▶ **Work task**
Copy every record below exactly.

┄┄┄┄┄┄
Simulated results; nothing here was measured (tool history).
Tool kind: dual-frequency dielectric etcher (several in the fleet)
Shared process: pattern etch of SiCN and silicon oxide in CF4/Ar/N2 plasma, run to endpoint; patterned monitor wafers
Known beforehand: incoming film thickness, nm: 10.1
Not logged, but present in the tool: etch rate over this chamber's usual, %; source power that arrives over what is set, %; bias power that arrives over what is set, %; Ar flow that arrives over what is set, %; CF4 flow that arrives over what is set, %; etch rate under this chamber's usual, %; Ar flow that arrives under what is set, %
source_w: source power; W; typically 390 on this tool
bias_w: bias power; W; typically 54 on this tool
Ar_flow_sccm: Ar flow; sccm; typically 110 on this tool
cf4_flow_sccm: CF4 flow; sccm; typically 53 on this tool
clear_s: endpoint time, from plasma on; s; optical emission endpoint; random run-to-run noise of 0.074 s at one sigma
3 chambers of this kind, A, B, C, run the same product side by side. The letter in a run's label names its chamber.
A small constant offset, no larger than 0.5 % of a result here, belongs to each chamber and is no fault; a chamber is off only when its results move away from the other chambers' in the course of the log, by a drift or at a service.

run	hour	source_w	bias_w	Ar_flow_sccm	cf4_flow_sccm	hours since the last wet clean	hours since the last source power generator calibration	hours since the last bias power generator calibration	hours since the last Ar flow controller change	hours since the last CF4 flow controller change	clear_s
┄┄┄┄┄┄

▶ **Response area**
Simulated results; nothing here was measured (tool history).
Tool kind: dual-frequency dielectric etcher (several in the fleet)
Shared process: pattern etch of SiCN and silicon oxide in CF4/Ar/N2 plasma, run to endpoint; patterned monitor wafers
Known beforehand: incoming film thickness, nm: 10.1
Not logged, but present in the tool: etch rate over this chamber's usual, %; source power that arrives over what is set, %; bias power that arrives over what is set, %; Ar flow that arrives over what is set, %; CF4 flow that arrives over what is set, %; etch rate under this chamber's usual, %; Ar flow that arrives under what is set, %
source_w: source power; W; typically 390 on this tool
bias_w: bias power; W; typically 54 on this tool
Ar_flow_sccm: Ar flow; sccm; typically 110 on this tool
cf4_flow_sccm: CF4 flow; sccm; typically 53 on this tool
clear_s: endpoint time, from plasma on; s; optical emission endpoint; random run-to-run noise of 0.074 s at one sigma
3 chambers of this kind, A, B, C, run the same product side by side. The letter in a run's label names its chamber.
A small constant offset, no larger than 0.5 % of a result here, belongs to each chamber and is no fault; a chamber is off only when its results move away from the other chambers' in the course of the log, by a drift or at a service.

run	hour	source_w	bias_w	Ar_flow_sccm	cf4_flow_sccm	hours since the last wet clean	hours since the last source power generator calibration	hours since the last bias power generator calibration	hours since the last Ar flow controller change	hours since the last CF4 flow controller change	clear_s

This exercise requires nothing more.